+---+

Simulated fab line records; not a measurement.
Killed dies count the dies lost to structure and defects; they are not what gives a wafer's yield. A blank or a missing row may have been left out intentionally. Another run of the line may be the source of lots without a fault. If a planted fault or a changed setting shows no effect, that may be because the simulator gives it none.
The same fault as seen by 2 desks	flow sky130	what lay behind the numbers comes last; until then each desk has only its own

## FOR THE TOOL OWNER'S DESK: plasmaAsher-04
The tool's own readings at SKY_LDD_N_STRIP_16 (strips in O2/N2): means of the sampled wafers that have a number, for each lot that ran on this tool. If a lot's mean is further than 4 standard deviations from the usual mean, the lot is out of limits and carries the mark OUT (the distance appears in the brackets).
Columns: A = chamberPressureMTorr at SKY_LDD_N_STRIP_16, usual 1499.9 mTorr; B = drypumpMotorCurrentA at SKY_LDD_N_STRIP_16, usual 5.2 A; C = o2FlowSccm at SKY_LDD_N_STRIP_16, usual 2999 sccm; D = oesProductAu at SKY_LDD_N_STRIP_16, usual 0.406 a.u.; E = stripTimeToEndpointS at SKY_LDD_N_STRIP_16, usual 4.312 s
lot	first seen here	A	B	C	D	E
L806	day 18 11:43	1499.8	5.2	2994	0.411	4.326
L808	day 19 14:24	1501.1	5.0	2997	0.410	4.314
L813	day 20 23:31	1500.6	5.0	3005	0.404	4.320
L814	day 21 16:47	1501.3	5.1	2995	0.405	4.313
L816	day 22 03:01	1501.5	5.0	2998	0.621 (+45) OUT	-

+---+

## BRIEF:
Output the records above exactly, from their first line through the line that contains "## FOR THE TOOL OWNER'S DESK: plasmaAsher-04", and add nothing.

## TASK SOLUTION:
Simulated fab line records; not a measurement.
Killed dies count the dies lost to structure and defects; they are not what gives a wafer's yield. A blank or a missing row may have been left out intentionally. Another run of the line may be the source of lots without a fault. If a planted fault or a changed setting shows no effect, that may be because the simulator gives it none.
The same fault as seen by 2 desks	flow sky130	what lay behind the numbers comes last; until then each desk has only its own

## FOR THE TOOL OWNER'S DESK: plasmaAsher-04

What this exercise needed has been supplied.